▸ **Records supplied**
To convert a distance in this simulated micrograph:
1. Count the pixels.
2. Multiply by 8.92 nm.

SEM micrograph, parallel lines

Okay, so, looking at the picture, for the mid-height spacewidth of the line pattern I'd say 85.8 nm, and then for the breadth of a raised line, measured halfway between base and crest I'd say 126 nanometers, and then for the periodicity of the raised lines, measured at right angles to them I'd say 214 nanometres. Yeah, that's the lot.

▸ **Required action**
In the listing above, start at the line with "2. Multiply by 8.92 nm.", go on through the line with "SEM micrograph, parallel lines", and copy each of those lines exactly; leave out all the rest.

▸ **Answer space**
2. Multiply by 8.92 nm.

SEM micrograph, parallel lines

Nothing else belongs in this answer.